### Assigned task
Please copy out all the data. Every detail stays the same.

### Records provided
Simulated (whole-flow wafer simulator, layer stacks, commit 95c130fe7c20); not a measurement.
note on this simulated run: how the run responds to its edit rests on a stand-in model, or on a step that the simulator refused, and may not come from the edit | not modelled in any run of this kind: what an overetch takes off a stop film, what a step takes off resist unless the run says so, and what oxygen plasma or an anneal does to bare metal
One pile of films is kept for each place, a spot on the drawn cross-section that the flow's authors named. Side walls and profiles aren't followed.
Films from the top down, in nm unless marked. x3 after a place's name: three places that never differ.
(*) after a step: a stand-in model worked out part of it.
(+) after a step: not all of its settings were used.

### Exercise output
Simulated (whole-flow wafer simulator, layer stacks, commit 95c130fe7c20); not a measurement.
note on this simulated run: how the run responds to its edit rests on a stand-in model, or on a step that the simulator refused, and may not come from the edit | not modelled in any run of this kind: what an overetch takes off a stop film, what a step takes off resist unless the run says so, and what oxygen plasma or an anneal does to bare metal
One pile of films is kept for each place, a spot on the drawn cross-section that the flow's authors named. Side walls and profiles aren't followed.
Films from the top down, in nm unless marked. x3 after a place's name: three places that never differ.
(*) after a step: a stand-in model worked out part of it.
(+) after a step: not all of its settings were used.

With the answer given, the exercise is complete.